Assigned task → The answer should contain every record below, output exactly.

*** Opening of Dataset entries ***

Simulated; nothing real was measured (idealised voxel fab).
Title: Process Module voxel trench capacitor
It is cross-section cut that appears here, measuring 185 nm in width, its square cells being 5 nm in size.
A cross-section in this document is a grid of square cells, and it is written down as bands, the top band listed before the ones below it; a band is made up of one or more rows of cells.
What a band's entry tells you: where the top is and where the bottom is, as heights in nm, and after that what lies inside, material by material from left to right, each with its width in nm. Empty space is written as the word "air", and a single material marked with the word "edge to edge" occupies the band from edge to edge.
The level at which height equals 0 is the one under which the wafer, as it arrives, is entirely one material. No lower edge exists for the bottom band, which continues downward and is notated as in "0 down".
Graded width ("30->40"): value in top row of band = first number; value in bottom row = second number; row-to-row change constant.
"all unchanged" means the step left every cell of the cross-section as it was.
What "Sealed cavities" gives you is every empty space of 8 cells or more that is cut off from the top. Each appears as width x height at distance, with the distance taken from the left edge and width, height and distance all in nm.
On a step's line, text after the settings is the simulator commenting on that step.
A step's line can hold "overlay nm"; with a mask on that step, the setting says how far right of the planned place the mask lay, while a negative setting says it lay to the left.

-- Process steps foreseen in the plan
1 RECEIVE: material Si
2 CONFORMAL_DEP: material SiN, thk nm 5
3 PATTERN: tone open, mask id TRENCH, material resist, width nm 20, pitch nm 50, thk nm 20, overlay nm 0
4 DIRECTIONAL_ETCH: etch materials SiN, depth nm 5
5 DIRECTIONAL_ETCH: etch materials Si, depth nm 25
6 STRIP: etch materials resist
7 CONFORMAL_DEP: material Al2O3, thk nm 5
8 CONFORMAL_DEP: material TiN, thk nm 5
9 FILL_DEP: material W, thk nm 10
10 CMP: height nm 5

*** Close of Dataset entries ***

Solution →
Simulated; nothing real was measured (idealised voxel fab).
Title: Process Module voxel trench capacitor
It is cross-section cut that appears here, measuring 185 nm in width, its square cells being 5 nm in size.
A cross-section in this document is a grid of square cells, and it is written down as bands, the top band listed before the ones below it; a band is made up of one or more rows of cells.
What a band's entry tells you: where the top is and where the bottom is, as heights in nm, and after that what lies inside, material by material from left to right, each with its width in nm. Empty space is written as the word "air", and a single material marked with the word "edge to edge" occupies the band from edge to edge.
The level at which height equals 0 is the one under which the wafer, as it arrives, is entirely one material. No lower edge exists for the bottom band, which continues downward and is notated as in "0 down".
Graded width ("30->40"): value in top row of band = first number; value in bottom row = second number; row-to-row change constant.
"all unchanged" means the step left every cell of the cross-section as it was.
What "Sealed cavities" gives you is every empty space of 8 cells or more that is cut off from the top. Each appears as width x height at distance, with the distance taken from the left edge and width, height and distance all in nm.
On a step's line, text after the settings is the simulator commenting on that step.
A step's line can hold "overlay nm"; with a mask on that step, the setting says how far right of the planned place the mask lay, while a negative setting says it lay to the left.

-- Process steps foreseen in the plan
1 RECEIVE: material Si
2 CONFORMAL_DEP: material SiN, thk nm 5
3 PATTERN: tone open, mask id TRENCH, material resist, width nm 20, pitch nm 50, thk nm 20, overlay nm 0
4 DIRECTIONAL_ETCH: etch materials SiN, depth nm 5
5 DIRECTIONAL_ETCH: etch materials Si, depth nm 25
6 STRIP: etch materials resist
7 CONFORMAL_DEP: material Al2O3, thk nm 5
8 CONFORMAL_DEP: material TiN, thk nm 5
9 FILL_DEP: material W, thk nm 10
10 CMP: height nm 5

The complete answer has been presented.